== TASK ITEM ==
Would you print the whole listing again, exactly?

SUPPLIED MATERIAL below:

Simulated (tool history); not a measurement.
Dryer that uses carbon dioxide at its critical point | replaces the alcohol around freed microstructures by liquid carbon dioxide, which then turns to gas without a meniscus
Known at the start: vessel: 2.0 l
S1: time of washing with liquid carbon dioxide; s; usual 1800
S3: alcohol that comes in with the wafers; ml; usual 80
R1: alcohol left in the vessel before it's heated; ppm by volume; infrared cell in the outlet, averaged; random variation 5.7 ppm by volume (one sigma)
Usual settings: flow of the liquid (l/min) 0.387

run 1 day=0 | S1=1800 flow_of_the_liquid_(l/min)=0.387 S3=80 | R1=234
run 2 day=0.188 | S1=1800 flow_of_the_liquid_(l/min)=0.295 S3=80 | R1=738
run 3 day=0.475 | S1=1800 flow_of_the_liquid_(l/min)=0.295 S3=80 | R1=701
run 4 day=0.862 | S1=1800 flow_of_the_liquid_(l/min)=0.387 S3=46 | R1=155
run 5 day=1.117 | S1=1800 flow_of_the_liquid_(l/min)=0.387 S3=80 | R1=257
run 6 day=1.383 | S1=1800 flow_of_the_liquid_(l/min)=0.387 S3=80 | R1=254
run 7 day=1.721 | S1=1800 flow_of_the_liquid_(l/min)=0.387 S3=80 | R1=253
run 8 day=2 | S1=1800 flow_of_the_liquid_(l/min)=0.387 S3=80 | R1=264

End of SUPPLIED MATERIAL.

== EXERCISE RESPONSE ==
Simulated (tool history); not a measurement.
Dryer that uses carbon dioxide at its critical point | replaces the alcohol around freed microstructures by liquid carbon dioxide, which then turns to gas without a meniscus
Known at the start: vessel: 2.0 l
S1: time of washing with liquid carbon dioxide; s; usual 1800
S3: alcohol that comes in with the wafers; ml; usual 80
R1: alcohol left in the vessel before it's heated; ppm by volume; infrared cell in the outlet, averaged; random variation 5.7 ppm by volume (one sigma)
Usual settings: flow of the liquid (l/min) 0.387

run 1 day=0 | S1=1800 flow_of_the_liquid_(l/min)=0.387 S3=80 | R1=234
run 2 day=0.188 | S1=1800 flow_of_the_liquid_(l/min)=0.295 S3=80 | R1=738
run 3 day=0.475 | S1=1800 flow_of_the_liquid_(l/min)=0.295 S3=80 | R1=701
run 4 day=0.862 | S1=1800 flow_of_the_liquid_(l/min)=0.387 S3=46 | R1=155
run 5 day=1.117 | S1=1800 flow_of_the_liquid_(l/min)=0.387 S3=80 | R1=257
run 6 day=1.383 | S1=1800 flow_of_the_liquid_(l/min)=0.387 S3=80 | R1=254
run 7 day=1.721 | S1=1800 flow_of_the_liquid_(l/min)=0.387 S3=80 | R1=253
run 8 day=2 | S1=1800 flow_of_the_liquid_(l/min)=0.387 S3=80 | R1=264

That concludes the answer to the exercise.